**ACTIVITY**:
Until the line containing "Just tell them" has been reproduced, keep reproducing each line of the material below exactly, starting with the first.

**RECORD EXCERPTS**:
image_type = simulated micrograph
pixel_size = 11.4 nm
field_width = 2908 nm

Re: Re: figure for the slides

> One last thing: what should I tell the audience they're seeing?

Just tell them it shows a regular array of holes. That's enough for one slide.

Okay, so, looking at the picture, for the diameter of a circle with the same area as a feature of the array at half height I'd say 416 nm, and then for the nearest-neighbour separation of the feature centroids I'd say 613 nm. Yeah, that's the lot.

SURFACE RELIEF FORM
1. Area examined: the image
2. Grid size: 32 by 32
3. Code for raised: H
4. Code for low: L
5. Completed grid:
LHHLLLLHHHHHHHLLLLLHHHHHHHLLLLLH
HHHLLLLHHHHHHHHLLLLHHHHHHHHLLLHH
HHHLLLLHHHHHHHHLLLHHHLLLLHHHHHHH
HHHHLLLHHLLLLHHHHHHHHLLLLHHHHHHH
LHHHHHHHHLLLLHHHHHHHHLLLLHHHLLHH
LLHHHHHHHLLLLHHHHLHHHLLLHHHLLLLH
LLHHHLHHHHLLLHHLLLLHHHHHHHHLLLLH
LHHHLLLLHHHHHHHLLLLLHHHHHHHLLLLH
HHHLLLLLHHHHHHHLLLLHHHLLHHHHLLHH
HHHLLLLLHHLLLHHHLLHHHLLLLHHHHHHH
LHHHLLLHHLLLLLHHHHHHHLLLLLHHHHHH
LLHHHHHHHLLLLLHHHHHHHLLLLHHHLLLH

**REPLY**:
image_type = simulated micrograph
pixel_size = 11.4 nm
field_width = 2908 nm

Re: Re: figure for the slides

> One last thing: what should I tell the audience they're seeing?

Just tell them it shows a regular array of holes. That's enough for one slide.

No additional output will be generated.